# WORK REQUEST
The full listing below should be printed word for word.

# DATA FOR REVIEW
========================

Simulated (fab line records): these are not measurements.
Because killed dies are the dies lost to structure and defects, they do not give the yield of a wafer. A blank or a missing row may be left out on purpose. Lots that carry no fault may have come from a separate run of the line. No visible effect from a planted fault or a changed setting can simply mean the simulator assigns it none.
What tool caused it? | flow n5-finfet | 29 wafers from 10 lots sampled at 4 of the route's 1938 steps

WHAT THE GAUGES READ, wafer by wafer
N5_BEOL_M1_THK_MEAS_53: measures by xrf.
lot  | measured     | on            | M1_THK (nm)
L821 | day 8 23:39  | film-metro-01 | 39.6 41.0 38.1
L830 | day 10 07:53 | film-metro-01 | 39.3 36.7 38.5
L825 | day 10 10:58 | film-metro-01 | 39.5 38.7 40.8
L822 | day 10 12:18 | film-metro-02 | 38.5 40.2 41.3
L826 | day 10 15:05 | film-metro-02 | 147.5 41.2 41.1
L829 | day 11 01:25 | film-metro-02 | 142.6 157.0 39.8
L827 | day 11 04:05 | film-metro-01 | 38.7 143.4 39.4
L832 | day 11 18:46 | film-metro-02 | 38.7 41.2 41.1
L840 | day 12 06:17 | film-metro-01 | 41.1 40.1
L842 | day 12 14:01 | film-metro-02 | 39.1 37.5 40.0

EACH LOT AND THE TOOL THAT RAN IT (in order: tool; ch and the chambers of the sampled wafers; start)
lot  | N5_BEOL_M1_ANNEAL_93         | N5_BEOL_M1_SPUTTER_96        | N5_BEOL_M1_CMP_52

========================

# TASK SOLUTION
Simulated (fab line records): these are not measurements.
Because killed dies are the dies lost to structure and defects, they do not give the yield of a wafer. A blank or a missing row may be left out on purpose. Lots that carry no fault may have come from a separate run of the line. No visible effect from a planted fault or a changed setting can simply mean the simulator assigns it none.
What tool caused it? | flow n5-finfet | 29 wafers from 10 lots sampled at 4 of the route's 1938 steps

WHAT THE GAUGES READ, wafer by wafer
N5_BEOL_M1_THK_MEAS_53: measures by xrf.
lot  | measured     | on            | M1_THK (nm)
L821 | day 8 23:39  | film-metro-01 | 39.6 41.0 38.1
L830 | day 10 07:53 | film-metro-01 | 39.3 36.7 38.5
L825 | day 10 10:58 | film-metro-01 | 39.5 38.7 40.8
L822 | day 10 12:18 | film-metro-02 | 38.5 40.2 41.3
L826 | day 10 15:05 | film-metro-02 | 147.5 41.2 41.1
L829 | day 11 01:25 | film-metro-02 | 142.6 157.0 39.8
L827 | day 11 04:05 | film-metro-01 | 38.7 143.4 39.4
L832 | day 11 18:46 | film-metro-02 | 38.7 41.2 41.1
L840 | day 12 06:17 | film-metro-01 | 41.1 40.1
L842 | day 12 14:01 | film-metro-02 | 39.1 37.5 40.0

EACH LOT AND THE TOOL THAT RAN IT (in order: tool; ch and the chambers of the sampled wafers; start)
lot  | N5_BEOL_M1_ANNEAL_93         | N5_BEOL_M1_SPUTTER_96        | N5_BEOL_M1_CMP_52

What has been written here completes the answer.